DATA SECTION:
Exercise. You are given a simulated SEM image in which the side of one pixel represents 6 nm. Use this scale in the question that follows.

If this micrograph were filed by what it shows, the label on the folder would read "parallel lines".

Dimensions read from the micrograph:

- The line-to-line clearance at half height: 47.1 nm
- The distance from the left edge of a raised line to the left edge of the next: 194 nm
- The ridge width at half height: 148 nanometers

REQUIRED ACTION: Would you return every line of the data above exactly?

RESULT:
Exercise. You are given a simulated SEM image in which the side of one pixel represents 6 nm. Use this scale in the question that follows.

If this micrograph were filed by what it shows, the label on the folder would read "parallel lines".

Dimensions read from the micrograph:

- The line-to-line clearance at half height: 47.1 nm
- The distance from the left edge of a raised line to the left edge of the next: 194 nm
- The ridge width at half height: 148 nanometers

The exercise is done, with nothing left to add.